Information supplied
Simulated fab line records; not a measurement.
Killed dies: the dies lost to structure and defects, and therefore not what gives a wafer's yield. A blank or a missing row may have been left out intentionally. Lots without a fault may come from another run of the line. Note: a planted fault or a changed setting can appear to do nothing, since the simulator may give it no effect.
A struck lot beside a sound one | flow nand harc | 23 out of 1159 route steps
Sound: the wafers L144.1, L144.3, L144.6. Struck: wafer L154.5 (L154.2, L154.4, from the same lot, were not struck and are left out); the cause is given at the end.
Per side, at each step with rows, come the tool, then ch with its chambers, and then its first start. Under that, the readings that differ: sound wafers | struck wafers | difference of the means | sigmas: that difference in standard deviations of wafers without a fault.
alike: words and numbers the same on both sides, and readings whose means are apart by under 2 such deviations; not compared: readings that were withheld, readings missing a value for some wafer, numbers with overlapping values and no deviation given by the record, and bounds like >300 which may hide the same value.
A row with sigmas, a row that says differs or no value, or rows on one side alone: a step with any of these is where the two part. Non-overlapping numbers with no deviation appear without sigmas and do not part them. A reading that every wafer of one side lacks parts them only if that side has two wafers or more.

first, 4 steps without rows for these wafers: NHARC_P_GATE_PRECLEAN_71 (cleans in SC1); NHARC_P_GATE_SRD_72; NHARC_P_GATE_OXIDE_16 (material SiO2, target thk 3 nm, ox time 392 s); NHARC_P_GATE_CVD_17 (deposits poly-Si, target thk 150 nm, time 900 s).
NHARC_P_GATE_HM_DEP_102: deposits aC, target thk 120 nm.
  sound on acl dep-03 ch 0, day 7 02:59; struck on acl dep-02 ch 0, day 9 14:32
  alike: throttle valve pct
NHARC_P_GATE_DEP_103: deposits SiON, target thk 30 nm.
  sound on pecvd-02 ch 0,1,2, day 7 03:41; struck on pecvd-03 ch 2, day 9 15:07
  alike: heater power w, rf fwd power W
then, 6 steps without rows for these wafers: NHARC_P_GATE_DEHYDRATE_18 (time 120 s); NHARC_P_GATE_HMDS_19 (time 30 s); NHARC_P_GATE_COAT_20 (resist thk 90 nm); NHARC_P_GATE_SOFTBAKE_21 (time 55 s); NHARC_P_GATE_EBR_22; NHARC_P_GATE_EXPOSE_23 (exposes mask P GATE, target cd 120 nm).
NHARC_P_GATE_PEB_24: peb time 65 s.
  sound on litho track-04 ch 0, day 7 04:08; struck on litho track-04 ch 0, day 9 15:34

Task item
With the line that has "sound on pecvd-02" as the first and the line that has "NHARC_P_GATE_PEB_24: peb time 65 s." as the last, repeat exactly that run of lines above and no more.

Response box
  sound on pecvd-02 ch 0,1,2, day 7 03:41; struck on pecvd-03 ch 2, day 9 15:07
  alike: heater power w, rf fwd power W
then, 6 steps without rows for these wafers: NHARC_P_GATE_DEHYDRATE_18 (time 120 s); NHARC_P_GATE_HMDS_19 (time 30 s); NHARC_P_GATE_COAT_20 (resist thk 90 nm); NHARC_P_GATE_SOFTBAKE_21 (time 55 s); NHARC_P_GATE_EBR_22; NHARC_P_GATE_EXPOSE_23 (exposes mask P GATE, target cd 120 nm).
NHARC_P_GATE_PEB_24: peb time 65 s.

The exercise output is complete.